Transcribe only part of the material below: the lines from the one containing "Width in pixels: 256" through the one containing "Character for low cells? .", inclusive, exactly as written.

─── Provided information

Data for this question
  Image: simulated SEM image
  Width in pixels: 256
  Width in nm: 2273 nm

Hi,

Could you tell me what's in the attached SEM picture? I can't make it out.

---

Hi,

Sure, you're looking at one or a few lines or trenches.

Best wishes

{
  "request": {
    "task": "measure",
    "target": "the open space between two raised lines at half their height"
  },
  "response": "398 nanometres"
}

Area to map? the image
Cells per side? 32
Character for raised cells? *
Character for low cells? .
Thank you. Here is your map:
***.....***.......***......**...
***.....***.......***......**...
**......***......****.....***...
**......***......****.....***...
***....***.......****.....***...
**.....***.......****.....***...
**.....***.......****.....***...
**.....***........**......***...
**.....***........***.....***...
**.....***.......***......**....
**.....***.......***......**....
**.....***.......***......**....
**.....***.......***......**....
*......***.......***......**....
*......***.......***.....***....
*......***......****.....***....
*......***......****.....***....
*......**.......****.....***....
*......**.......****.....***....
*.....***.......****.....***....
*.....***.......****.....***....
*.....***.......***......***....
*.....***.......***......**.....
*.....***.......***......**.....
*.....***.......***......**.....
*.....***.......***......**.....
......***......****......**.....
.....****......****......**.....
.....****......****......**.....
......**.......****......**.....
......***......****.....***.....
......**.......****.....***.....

──────

◆ Written response
  Width in pixels: 256
  Width in nm: 2273 nm

Hi,

Could you tell me what's in the attached SEM picture? I can't make it out.

---

Hi,

Sure, you're looking at one or a few lines or trenches.

Best wishes

{
  "request": {
    "task": "measure",
    "target": "the open space between two raised lines at half their height"
  },
  "response": "398 nanometres"
}

Area to map? the image
Cells per side? 32
Character for raised cells? *
Character for low cells? .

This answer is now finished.